* [SOURCE MATERIAL]
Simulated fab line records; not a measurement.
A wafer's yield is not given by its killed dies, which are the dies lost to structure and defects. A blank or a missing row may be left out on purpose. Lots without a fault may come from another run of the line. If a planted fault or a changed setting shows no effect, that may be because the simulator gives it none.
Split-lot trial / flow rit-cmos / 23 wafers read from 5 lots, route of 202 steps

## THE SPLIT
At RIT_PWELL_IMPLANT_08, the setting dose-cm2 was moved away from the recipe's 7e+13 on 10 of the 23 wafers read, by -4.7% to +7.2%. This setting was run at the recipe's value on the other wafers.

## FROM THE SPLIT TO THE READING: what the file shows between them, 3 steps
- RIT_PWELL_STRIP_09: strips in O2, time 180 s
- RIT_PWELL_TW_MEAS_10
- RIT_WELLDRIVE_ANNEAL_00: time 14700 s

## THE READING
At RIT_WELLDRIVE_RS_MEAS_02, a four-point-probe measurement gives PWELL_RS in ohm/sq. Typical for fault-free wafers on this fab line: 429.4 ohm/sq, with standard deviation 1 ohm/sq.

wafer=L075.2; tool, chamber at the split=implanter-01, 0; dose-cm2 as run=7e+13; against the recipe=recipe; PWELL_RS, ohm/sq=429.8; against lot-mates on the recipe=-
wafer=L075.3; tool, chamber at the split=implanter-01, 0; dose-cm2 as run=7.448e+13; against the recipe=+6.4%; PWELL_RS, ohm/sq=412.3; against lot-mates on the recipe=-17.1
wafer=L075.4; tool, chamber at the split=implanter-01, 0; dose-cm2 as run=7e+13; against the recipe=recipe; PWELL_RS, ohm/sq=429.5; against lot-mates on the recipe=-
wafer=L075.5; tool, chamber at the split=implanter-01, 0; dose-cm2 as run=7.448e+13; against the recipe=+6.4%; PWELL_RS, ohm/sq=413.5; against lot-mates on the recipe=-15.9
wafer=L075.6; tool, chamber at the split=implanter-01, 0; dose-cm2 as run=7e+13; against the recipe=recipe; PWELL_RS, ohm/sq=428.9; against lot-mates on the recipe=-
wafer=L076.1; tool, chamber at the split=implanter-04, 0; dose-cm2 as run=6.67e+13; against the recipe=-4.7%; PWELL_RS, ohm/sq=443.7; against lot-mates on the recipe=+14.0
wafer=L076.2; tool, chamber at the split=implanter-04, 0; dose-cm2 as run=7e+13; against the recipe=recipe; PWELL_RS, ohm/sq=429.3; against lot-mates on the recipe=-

* [ACTIVITY]
Exact reproduction is required: output the lines from the start of the entries above through the line with "A wafer's yield".

* [TASK RESPONSE]
Simulated fab line records; not a measurement.
A wafer's yield is not given by its killed dies, which are the dies lost to structure and defects. A blank or a missing row may be left out on purpose. Lots without a fault may come from another run of the line. If a planted fault or a changed setting shows no effect, that may be because the simulator gives it none.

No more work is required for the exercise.